◆ EXERCISE
In the records below, find the line with "row-to-row change constant." and the line with "2. CONFORMAL_DEP (material SiN; thk nm 10)". Print both exactly, along with every line between them, and no other line.

◆ STUDY MATERIAL
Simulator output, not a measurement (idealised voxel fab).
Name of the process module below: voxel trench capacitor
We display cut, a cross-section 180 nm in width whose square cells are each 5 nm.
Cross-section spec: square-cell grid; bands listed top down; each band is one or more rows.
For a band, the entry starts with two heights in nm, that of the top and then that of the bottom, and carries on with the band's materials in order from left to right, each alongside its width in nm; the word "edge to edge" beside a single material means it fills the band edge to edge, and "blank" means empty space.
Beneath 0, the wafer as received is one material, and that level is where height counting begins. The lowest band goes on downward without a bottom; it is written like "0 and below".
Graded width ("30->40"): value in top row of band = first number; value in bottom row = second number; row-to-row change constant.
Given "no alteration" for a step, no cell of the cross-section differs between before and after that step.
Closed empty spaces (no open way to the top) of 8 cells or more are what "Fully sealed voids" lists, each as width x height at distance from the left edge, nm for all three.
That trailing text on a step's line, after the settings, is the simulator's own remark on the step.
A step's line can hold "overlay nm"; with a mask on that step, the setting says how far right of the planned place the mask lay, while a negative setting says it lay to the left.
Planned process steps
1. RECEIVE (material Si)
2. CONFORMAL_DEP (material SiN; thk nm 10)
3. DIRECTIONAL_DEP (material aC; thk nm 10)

◆ RESPONSE
Graded width ("30->40"): value in top row of band = first number; value in bottom row = second number; row-to-row change constant.
Given "no alteration" for a step, no cell of the cross-section differs between before and after that step.
Closed empty spaces (no open way to the top) of 8 cells or more are what "Fully sealed voids" lists, each as width x height at distance from the left edge, nm for all three.
That trailing text on a step's line, after the settings, is the simulator's own remark on the step.
A step's line can hold "overlay nm"; with a mask on that step, the setting says how far right of the planned place the mask lay, while a negative setting says it lay to the left.
Planned process steps
1. RECEIVE (material Si)
2. CONFORMAL_DEP (material SiN; thk nm 10)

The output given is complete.